◆ **DATA PROVIDED**:
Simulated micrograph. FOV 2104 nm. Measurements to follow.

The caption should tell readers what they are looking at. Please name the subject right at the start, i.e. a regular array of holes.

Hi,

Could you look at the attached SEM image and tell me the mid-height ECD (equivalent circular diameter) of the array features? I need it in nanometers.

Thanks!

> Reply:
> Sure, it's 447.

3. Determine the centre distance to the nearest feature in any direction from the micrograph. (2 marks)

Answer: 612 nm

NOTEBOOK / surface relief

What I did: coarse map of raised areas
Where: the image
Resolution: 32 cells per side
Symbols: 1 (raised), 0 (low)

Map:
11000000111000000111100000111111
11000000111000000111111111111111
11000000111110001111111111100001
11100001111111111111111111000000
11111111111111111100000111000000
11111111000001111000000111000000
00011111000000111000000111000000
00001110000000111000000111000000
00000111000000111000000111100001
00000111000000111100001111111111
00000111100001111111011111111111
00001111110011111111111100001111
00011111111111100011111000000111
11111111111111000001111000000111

◆ **EXERCISE**:
Reproduce exactly the lines from the beginning of the entries above up to and including the line that contains "00011111111111100011111000000111".

◆ **EXPECTED ANSWER**:
Simulated micrograph. FOV 2104 nm. Measurements to follow.

The caption should tell readers what they are looking at. Please name the subject right at the start, i.e. a regular array of holes.

Hi,

Could you look at the attached SEM image and tell me the mid-height ECD (equivalent circular diameter) of the array features? I need it in nanometers.

Thanks!

> Reply:
> Sure, it's 447.

3. Determine the centre distance to the nearest feature in any direction from the micrograph. (2 marks)

Answer: 612 nm

NOTEBOOK / surface relief

What I did: coarse map of raised areas
Where: the image
Resolution: 32 cells per side
Symbols: 1 (raised), 0 (low)

Map:
11000000111000000111100000111111
11000000111000000111111111111111
11000000111110001111111111100001
11100001111111111111111111000000
11111111111111111100000111000000
11111111000001111000000111000000
00011111000000111000000111000000
00001110000000111000000111000000
00000111000000111000000111100001
00000111000000111100001111111111
00000111100001111111011111111111
00001111110011111111111100001111
00011111111111100011111000000111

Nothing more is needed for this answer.